### ACTION ITEM:
The listing has to be given again in full and exactly.

•••

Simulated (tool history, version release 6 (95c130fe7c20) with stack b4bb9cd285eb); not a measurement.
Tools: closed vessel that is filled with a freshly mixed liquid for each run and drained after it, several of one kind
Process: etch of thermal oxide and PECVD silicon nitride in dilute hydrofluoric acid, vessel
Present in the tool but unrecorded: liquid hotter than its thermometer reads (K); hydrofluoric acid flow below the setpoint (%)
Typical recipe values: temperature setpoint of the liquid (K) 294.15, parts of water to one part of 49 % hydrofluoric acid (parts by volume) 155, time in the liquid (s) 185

•••

### WRITTEN SOLUTION:
Simulated (tool history, version release 6 (95c130fe7c20) with stack b4bb9cd285eb); not a measurement.
Tools: closed vessel that is filled with a freshly mixed liquid for each run and drained after it, several of one kind
Process: etch of thermal oxide and PECVD silicon nitride in dilute hydrofluoric acid, vessel
Present in the tool but unrecorded: liquid hotter than its thermometer reads (K); hydrofluoric acid flow below the setpoint (%)
Typical recipe values: temperature setpoint of the liquid (K) 294.15, parts of water to one part of 49 % hydrofluoric acid (parts by volume) 155, time in the liquid (s) 185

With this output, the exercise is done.